| Raw data |
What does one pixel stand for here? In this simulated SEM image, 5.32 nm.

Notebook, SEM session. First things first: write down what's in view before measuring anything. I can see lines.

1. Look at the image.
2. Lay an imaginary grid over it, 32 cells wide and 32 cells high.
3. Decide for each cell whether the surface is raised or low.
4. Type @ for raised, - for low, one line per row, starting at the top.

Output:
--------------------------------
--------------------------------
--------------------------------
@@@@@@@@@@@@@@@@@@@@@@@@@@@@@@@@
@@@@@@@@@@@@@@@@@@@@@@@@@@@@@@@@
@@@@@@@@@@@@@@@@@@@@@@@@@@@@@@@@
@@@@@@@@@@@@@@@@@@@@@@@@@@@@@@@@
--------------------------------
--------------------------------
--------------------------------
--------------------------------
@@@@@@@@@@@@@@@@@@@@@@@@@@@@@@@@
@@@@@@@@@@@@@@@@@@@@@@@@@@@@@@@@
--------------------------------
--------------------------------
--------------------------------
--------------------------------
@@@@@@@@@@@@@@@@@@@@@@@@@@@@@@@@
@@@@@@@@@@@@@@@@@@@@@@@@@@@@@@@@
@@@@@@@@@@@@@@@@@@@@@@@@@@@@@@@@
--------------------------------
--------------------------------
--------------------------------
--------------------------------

| Work request |
Output every entry exactly as given.

| Task response |
What does one pixel stand for here? In this simulated SEM image, 5.32 nm.

Notebook, SEM session. First things first: write down what's in view before measuring anything. I can see lines.

1. Look at the image.
2. Lay an imaginary grid over it, 32 cells wide and 32 cells high.
3. Decide for each cell whether the surface is raised or low.
4. Type @ for raised, - for low, one line per row, starting at the top.

Output:
--------------------------------
--------------------------------
--------------------------------
@@@@@@@@@@@@@@@@@@@@@@@@@@@@@@@@
@@@@@@@@@@@@@@@@@@@@@@@@@@@@@@@@
@@@@@@@@@@@@@@@@@@@@@@@@@@@@@@@@
@@@@@@@@@@@@@@@@@@@@@@@@@@@@@@@@
--------------------------------
--------------------------------
--------------------------------
--------------------------------
@@@@@@@@@@@@@@@@@@@@@@@@@@@@@@@@
@@@@@@@@@@@@@@@@@@@@@@@@@@@@@@@@
--------------------------------
--------------------------------
--------------------------------
--------------------------------
@@@@@@@@@@@@@@@@@@@@@@@@@@@@@@@@
@@@@@@@@@@@@@@@@@@@@@@@@@@@@@@@@
@@@@@@@@@@@@@@@@@@@@@@@@@@@@@@@@
--------------------------------
--------------------------------
--------------------------------
--------------------------------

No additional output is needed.